··· Records supplied ···
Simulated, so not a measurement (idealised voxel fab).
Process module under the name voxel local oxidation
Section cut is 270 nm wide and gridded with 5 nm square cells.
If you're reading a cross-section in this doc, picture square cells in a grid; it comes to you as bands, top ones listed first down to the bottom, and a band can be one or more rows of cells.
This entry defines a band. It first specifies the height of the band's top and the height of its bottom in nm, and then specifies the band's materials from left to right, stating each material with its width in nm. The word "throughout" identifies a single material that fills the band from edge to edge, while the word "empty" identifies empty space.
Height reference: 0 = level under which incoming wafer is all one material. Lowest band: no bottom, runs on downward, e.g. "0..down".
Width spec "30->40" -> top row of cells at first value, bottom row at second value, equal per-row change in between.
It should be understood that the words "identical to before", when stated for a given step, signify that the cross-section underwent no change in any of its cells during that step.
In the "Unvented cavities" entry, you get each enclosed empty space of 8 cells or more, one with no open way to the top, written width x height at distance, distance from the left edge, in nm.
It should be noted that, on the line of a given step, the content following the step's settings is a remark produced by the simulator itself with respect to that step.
···

Task item — Output the entries above word for word.

Written response —
Simulated, so not a measurement (idealised voxel fab).
Process module under the name voxel local oxidation
Section cut is 270 nm wide and gridded with 5 nm square cells.
If you're reading a cross-section in this doc, picture square cells in a grid; it comes to you as bands, top ones listed first down to the bottom, and a band can be one or more rows of cells.
This entry defines a band. It first specifies the height of the band's top and the height of its bottom in nm, and then specifies the band's materials from left to right, stating each material with its width in nm. The word "throughout" identifies a single material that fills the band from edge to edge, while the word "empty" identifies empty space.
Height reference: 0 = level under which incoming wafer is all one material. Lowest band: no bottom, runs on downward, e.g. "0..down".
Width spec "30->40" -> top row of cells at first value, bottom row at second value, equal per-row change in between.
It should be understood that the words "identical to before", when stated for a given step, signify that the cross-section underwent no change in any of its cells during that step.
In the "Unvented cavities" entry, you get each enclosed empty space of 8 cells or more, one with no open way to the top, written width x height at distance, distance from the left edge, in nm.
It should be noted that, on the line of a given step, the content following the step's settings is a remark produced by the simulator itself with respect to that step.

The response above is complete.